Content starts

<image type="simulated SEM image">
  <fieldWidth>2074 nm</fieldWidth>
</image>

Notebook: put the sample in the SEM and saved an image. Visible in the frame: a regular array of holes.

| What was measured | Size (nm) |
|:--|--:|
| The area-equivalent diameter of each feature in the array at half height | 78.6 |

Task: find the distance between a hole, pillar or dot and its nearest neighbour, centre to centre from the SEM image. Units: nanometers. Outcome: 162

Content ends

Reproduce all data above, unchanged.

▶ _Your response_
<image type="simulated SEM image">
  <fieldWidth>2074 nm</fieldWidth>
</image>

Notebook: put the sample in the SEM and saved an image. Visible in the frame: a regular array of holes.

| What was measured | Size (nm) |
|:--|--:|
| The area-equivalent diameter of each feature in the array at half height | 78.6 |

Task: find the distance between a hole, pillar or dot and its nearest neighbour, centre to centre from the SEM image. Units: nanometers. Outcome: 162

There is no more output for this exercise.